→ **Assigned task**: Make an exact transcription of the data below.

BEGIN Given entries
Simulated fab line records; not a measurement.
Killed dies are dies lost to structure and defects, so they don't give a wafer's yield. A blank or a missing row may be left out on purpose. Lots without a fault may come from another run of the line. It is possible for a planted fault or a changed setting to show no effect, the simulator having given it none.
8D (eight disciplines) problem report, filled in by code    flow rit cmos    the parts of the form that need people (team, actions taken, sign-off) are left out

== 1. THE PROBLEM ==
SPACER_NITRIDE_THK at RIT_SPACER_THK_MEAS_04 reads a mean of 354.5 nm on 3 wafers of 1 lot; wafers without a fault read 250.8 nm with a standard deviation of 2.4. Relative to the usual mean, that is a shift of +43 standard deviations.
END Given entries

→ **Problem solution**:
Simulated fab line records; not a measurement.
Killed dies are dies lost to structure and defects, so they don't give a wafer's yield. A blank or a missing row may be left out on purpose. Lots without a fault may come from another run of the line. It is possible for a planted fault or a changed setting to show no effect, the simulator having given it none.
8D (eight disciplines) problem report, filled in by code    flow rit cmos    the parts of the form that need people (team, actions taken, sign-off) are left out

== 1. THE PROBLEM ==
SPACER_NITRIDE_THK at RIT_SPACER_THK_MEAS_04 reads a mean of 354.5 nm on 3 wafers of 1 lot; wafers without a fault read 250.8 nm with a standard deviation of 2.4. Relative to the usual mean, that is a shift of +43 standard deviations.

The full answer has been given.